- ACTIVITY -
Transcribe the data. Leave out nothing.

- STORED DATA -
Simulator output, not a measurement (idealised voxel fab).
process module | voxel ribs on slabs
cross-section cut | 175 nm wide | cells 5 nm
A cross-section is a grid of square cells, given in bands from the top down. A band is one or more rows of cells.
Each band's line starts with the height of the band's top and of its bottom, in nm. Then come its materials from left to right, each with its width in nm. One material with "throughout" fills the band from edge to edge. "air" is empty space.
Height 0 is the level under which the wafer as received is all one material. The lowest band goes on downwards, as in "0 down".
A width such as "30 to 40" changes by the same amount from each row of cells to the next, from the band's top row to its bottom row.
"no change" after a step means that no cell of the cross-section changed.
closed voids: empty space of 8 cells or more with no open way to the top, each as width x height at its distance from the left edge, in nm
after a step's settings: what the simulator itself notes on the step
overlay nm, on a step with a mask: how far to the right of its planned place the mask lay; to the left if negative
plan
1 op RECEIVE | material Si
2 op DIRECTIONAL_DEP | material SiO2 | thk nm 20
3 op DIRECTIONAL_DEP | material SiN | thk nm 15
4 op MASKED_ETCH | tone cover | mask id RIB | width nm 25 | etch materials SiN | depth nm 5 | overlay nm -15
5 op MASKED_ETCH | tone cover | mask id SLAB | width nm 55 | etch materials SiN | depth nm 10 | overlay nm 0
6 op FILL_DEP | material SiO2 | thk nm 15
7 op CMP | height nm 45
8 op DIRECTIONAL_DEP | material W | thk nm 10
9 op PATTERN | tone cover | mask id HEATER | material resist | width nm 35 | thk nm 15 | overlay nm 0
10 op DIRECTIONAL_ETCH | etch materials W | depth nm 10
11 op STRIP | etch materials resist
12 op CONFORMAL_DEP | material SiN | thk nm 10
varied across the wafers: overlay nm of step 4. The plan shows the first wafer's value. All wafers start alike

- SOLUTION -
Simulator output, not a measurement (idealised voxel fab).
process module | voxel ribs on slabs
cross-section cut | 175 nm wide | cells 5 nm
A cross-section is a grid of square cells, given in bands from the top down. A band is one or more rows of cells.
Each band's line starts with the height of the band's top and of its bottom, in nm. Then come its materials from left to right, each with its width in nm. One material with "throughout" fills the band from edge to edge. "air" is empty space.
Height 0 is the level under which the wafer as received is all one material. The lowest band goes on downwards, as in "0 down".
A width such as "30 to 40" changes by the same amount from each row of cells to the next, from the band's top row to its bottom row.
"no change" after a step means that no cell of the cross-section changed.
closed voids: empty space of 8 cells or more with no open way to the top, each as width x height at its distance from the left edge, in nm
after a step's settings: what the simulator itself notes on the step
overlay nm, on a step with a mask: how far to the right of its planned place the mask lay; to the left if negative
plan
1 op RECEIVE | material Si
2 op DIRECTIONAL_DEP | material SiO2 | thk nm 20
3 op DIRECTIONAL_DEP | material SiN | thk nm 15
4 op MASKED_ETCH | tone cover | mask id RIB | width nm 25 | etch materials SiN | depth nm 5 | overlay nm -15
5 op MASKED_ETCH | tone cover | mask id SLAB | width nm 55 | etch materials SiN | depth nm 10 | overlay nm 0
6 op FILL_DEP | material SiO2 | thk nm 15
7 op CMP | height nm 45
8 op DIRECTIONAL_DEP | material W | thk nm 10
9 op PATTERN | tone cover | mask id HEATER | material resist | width nm 35 | thk nm 15 | overlay nm 0
10 op DIRECTIONAL_ETCH | etch materials W | depth nm 10
11 op STRIP | etch materials resist
12 op CONFORMAL_DEP | material SiN | thk nm 10
varied across the wafers: overlay nm of step 4. The plan shows the first wafer's value. All wafers start alike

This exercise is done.